:: Requirement ::
Starting at the line that has "subject: lines" and stopping after the line that has "UUDUUDUUUUDUUUUUUUUUUUUUUUUUUUUU", reproduce the listing below exactly; omit everything else.

※

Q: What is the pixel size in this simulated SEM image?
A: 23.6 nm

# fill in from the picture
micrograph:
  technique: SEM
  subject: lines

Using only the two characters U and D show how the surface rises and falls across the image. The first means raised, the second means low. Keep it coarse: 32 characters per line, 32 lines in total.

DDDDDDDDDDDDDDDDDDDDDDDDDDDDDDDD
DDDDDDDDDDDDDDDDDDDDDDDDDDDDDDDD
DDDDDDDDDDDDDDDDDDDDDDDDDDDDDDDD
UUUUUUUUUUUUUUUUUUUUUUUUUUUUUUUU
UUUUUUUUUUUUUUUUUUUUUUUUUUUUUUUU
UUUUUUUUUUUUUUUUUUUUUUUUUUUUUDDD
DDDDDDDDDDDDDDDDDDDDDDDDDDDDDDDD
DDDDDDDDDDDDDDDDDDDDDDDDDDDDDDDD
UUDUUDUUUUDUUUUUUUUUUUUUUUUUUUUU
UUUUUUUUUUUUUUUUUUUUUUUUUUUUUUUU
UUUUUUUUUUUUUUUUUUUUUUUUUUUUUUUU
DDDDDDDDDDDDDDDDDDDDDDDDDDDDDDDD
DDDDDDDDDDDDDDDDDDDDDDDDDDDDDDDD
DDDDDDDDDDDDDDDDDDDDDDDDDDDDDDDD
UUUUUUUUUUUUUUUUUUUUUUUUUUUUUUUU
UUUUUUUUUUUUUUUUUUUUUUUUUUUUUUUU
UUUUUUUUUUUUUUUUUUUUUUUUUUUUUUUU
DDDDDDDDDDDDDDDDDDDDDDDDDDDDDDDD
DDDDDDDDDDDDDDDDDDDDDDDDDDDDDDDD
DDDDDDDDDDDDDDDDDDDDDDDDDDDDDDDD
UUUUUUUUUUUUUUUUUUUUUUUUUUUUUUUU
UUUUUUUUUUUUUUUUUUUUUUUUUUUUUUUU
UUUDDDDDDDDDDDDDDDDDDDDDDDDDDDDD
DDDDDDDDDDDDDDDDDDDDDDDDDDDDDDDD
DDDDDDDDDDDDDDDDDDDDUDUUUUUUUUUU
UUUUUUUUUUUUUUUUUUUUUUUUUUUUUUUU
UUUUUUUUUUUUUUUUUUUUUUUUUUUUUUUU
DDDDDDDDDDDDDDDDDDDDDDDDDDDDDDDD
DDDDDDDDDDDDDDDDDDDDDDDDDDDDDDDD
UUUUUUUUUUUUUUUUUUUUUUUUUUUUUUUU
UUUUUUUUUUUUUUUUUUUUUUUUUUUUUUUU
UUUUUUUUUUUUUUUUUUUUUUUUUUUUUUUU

※

:: Response area ::
  subject: lines

Using only the two characters U and D show how the surface rises and falls across the image. The first means raised, the second means low. Keep it coarse: 32 characters per line, 32 lines in total.

DDDDDDDDDDDDDDDDDDDDDDDDDDDDDDDD
DDDDDDDDDDDDDDDDDDDDDDDDDDDDDDDD
DDDDDDDDDDDDDDDDDDDDDDDDDDDDDDDD
UUUUUUUUUUUUUUUUUUUUUUUUUUUUUUUU
UUUUUUUUUUUUUUUUUUUUUUUUUUUUUUUU
UUUUUUUUUUUUUUUUUUUUUUUUUUUUUDDD
DDDDDDDDDDDDDDDDDDDDDDDDDDDDDDDD
DDDDDDDDDDDDDDDDDDDDDDDDDDDDDDDD
UUDUUDUUUUDUUUUUUUUUUUUUUUUUUUUU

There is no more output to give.